═════ Extracted information
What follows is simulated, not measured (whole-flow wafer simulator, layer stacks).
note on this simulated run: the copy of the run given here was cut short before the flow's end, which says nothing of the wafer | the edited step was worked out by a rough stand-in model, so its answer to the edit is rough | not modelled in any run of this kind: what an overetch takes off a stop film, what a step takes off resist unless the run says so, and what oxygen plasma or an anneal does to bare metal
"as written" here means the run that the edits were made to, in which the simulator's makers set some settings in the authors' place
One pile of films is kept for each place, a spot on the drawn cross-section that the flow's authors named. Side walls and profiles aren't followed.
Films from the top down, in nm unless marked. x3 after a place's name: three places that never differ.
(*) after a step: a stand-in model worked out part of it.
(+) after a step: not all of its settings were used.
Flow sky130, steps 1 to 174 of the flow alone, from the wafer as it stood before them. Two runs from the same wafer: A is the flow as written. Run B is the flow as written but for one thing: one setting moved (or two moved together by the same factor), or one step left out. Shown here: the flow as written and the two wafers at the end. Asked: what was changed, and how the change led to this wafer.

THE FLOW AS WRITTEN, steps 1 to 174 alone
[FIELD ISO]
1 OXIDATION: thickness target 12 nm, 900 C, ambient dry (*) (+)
══════════

**Exercise:**
All entries should be transcribed verbatim.

**Answer box:**
What follows is simulated, not measured (whole-flow wafer simulator, layer stacks).
note on this simulated run: the copy of the run given here was cut short before the flow's end, which says nothing of the wafer | the edited step was worked out by a rough stand-in model, so its answer to the edit is rough | not modelled in any run of this kind: what an overetch takes off a stop film, what a step takes off resist unless the run says so, and what oxygen plasma or an anneal does to bare metal
"as written" here means the run that the edits were made to, in which the simulator's makers set some settings in the authors' place
One pile of films is kept for each place, a spot on the drawn cross-section that the flow's authors named. Side walls and profiles aren't followed.
Films from the top down, in nm unless marked. x3 after a place's name: three places that never differ.
(*) after a step: a stand-in model worked out part of it.
(+) after a step: not all of its settings were used.
Flow sky130, steps 1 to 174 of the flow alone, from the wafer as it stood before them. Two runs from the same wafer: A is the flow as written. Run B is the flow as written but for one thing: one setting moved (or two moved together by the same factor), or one step left out. Shown here: the flow as written and the two wafers at the end. Asked: what was changed, and how the change led to this wafer.

THE FLOW AS WRITTEN, steps 1 to 174 alone
[FIELD ISO]
1 OXIDATION: thickness target 12 nm, 900 C, ambient dry (*) (+)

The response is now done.